# BRIEF
Start at the line below containing "We lay out every" and stop at the line containing "SiCN full width". Repeat every line of that stretch exactly, and nothing outside it.

□ □ □ □
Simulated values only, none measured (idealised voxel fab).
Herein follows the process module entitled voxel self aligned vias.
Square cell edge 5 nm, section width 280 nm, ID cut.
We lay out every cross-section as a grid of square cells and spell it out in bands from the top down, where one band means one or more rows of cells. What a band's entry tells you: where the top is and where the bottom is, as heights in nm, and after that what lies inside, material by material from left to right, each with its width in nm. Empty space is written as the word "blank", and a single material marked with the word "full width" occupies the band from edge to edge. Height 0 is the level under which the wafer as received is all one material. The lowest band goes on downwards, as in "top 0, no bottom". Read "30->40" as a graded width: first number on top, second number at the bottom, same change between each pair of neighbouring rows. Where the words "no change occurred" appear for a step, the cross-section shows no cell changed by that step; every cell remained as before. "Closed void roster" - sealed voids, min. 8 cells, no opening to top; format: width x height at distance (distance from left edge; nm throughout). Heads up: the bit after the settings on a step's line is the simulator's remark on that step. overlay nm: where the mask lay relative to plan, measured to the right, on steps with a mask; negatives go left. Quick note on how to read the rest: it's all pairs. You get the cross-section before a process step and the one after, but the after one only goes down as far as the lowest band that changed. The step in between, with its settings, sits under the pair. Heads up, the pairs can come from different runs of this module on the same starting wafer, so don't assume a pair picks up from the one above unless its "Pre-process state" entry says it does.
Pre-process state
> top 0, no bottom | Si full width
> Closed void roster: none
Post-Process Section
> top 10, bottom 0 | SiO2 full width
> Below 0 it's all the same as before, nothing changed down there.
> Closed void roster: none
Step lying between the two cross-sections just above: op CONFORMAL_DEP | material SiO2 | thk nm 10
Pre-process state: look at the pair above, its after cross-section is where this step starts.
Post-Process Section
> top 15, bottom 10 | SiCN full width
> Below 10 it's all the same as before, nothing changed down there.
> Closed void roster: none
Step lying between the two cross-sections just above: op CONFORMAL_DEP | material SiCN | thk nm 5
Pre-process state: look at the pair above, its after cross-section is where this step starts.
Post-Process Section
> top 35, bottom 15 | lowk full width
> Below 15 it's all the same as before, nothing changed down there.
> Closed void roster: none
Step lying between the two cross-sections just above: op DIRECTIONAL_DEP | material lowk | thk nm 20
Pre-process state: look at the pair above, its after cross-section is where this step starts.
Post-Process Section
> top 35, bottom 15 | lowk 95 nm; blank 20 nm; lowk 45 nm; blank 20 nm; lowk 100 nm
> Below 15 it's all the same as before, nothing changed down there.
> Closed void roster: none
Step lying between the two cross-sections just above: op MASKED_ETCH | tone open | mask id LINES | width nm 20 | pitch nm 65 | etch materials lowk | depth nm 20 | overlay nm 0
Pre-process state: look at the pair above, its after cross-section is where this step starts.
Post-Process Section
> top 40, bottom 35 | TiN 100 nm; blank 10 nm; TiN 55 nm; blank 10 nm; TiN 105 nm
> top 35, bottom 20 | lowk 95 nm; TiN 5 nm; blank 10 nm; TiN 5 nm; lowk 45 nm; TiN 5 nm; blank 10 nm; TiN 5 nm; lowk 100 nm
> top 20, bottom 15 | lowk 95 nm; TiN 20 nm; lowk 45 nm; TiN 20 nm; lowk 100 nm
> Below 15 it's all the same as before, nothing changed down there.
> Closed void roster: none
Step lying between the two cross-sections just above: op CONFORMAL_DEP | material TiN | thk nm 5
□ □ □ □

# EXERCISE SOLUTION
We lay out every cross-section as a grid of square cells and spell it out in bands from the top down, where one band means one or more rows of cells. What a band's entry tells you: where the top is and where the bottom is, as heights in nm, and after that what lies inside, material by material from left to right, each with its width in nm. Empty space is written as the word "blank", and a single material marked with the word "full width" occupies the band from edge to edge. Height 0 is the level under which the wafer as received is all one material. The lowest band goes on downwards, as in "top 0, no bottom". Read "30->40" as a graded width: first number on top, second number at the bottom, same change between each pair of neighbouring rows. Where the words "no change occurred" appear for a step, the cross-section shows no cell changed by that step; every cell remained as before. "Closed void roster" - sealed voids, min. 8 cells, no opening to top; format: width x height at distance (distance from left edge; nm throughout). Heads up: the bit after the settings on a step's line is the simulator's remark on that step. overlay nm: where the mask lay relative to plan, measured to the right, on steps with a mask; negatives go left. Quick note on how to read the rest: it's all pairs. You get the cross-section before a process step and the one after, but the after one only goes down as far as the lowest band that changed. The step in between, with its settings, sits under the pair. Heads up, the pairs can come from different runs of this module on the same starting wafer, so don't assume a pair picks up from the one above unless its "Pre-process state" entry says it does.
Pre-process state
> top 0, no bottom | Si full width
> Closed void roster: none
Post-Process Section
> top 10, bottom 0 | SiO2 full width
> Below 0 it's all the same as before, nothing changed down there.
> Closed void roster: none
Step lying between the two cross-sections just above: op CONFORMAL_DEP | material SiO2 | thk nm 10
Pre-process state: look at the pair above, its after cross-section is where this step starts.
Post-Process Section
> top 15, bottom 10 | SiCN full width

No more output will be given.